WORK REQUEST: Please retype the entries below exactly as they are written.

EXTRACTED ENTRIES:
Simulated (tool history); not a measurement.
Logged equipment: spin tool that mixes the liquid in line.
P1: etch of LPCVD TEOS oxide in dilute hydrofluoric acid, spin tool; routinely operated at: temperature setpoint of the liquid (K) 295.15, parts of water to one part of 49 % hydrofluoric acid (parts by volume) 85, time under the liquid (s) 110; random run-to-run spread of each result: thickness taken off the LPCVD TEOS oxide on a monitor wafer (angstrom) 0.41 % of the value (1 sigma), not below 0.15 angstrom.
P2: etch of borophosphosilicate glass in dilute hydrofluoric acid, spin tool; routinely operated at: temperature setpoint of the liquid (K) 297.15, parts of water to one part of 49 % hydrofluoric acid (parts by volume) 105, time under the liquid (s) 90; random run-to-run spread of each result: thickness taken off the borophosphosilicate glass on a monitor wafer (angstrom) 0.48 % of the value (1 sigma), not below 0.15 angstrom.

REPLY:
Simulated (tool history); not a measurement.
Logged equipment: spin tool that mixes the liquid in line.
P1: etch of LPCVD TEOS oxide in dilute hydrofluoric acid, spin tool; routinely operated at: temperature setpoint of the liquid (K) 295.15, parts of water to one part of 49 % hydrofluoric acid (parts by volume) 85, time under the liquid (s) 110; random run-to-run spread of each result: thickness taken off the LPCVD TEOS oxide on a monitor wafer (angstrom) 0.41 % of the value (1 sigma), not below 0.15 angstrom.
P2: etch of borophosphosilicate glass in dilute hydrofluoric acid, spin tool; routinely operated at: temperature setpoint of the liquid (K) 297.15, parts of water to one part of 49 % hydrofluoric acid (parts by volume) 105, time under the liquid (s) 90; random run-to-run spread of each result: thickness taken off the borophosphosilicate glass on a monitor wafer (angstrom) 0.48 % of the value (1 sigma), not below 0.15 angstrom.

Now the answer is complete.